The entries should be given again so that each one matches the original exactly.

§ **Extracted information**:
■ ■ ■ ■ ■

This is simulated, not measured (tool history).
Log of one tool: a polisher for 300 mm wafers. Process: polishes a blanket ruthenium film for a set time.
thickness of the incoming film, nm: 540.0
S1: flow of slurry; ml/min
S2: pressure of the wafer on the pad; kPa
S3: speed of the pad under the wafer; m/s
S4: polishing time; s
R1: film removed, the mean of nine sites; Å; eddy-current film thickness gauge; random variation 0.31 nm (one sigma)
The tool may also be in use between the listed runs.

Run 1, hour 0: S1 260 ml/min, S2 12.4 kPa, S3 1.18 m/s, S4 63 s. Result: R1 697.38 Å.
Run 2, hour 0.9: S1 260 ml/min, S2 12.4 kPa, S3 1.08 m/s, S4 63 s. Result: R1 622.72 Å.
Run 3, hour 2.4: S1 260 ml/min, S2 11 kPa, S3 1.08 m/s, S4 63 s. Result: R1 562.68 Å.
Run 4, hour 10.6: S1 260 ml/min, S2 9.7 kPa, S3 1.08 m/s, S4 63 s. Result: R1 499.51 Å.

■ ■ ■ ■ ■

§ **Task solution**:
This is simulated, not measured (tool history).
Log of one tool: a polisher for 300 mm wafers. Process: polishes a blanket ruthenium film for a set time.
thickness of the incoming film, nm: 540.0
S1: flow of slurry; ml/min
S2: pressure of the wafer on the pad; kPa
S3: speed of the pad under the wafer; m/s
S4: polishing time; s
R1: film removed, the mean of nine sites; Å; eddy-current film thickness gauge; random variation 0.31 nm (one sigma)
The tool may also be in use between the listed runs.

Run 1, hour 0: S1 260 ml/min, S2 12.4 kPa, S3 1.18 m/s, S4 63 s. Result: R1 697.38 Å.
Run 2, hour 0.9: S1 260 ml/min, S2 12.4 kPa, S3 1.08 m/s, S4 63 s. Result: R1 622.72 Å.
Run 3, hour 2.4: S1 260 ml/min, S2 11 kPa, S3 1.08 m/s, S4 63 s. Result: R1 562.68 Å.
Run 4, hour 10.6: S1 260 ml/min, S2 9.7 kPa, S3 1.08 m/s, S4 63 s. Result: R1 499.51 Å.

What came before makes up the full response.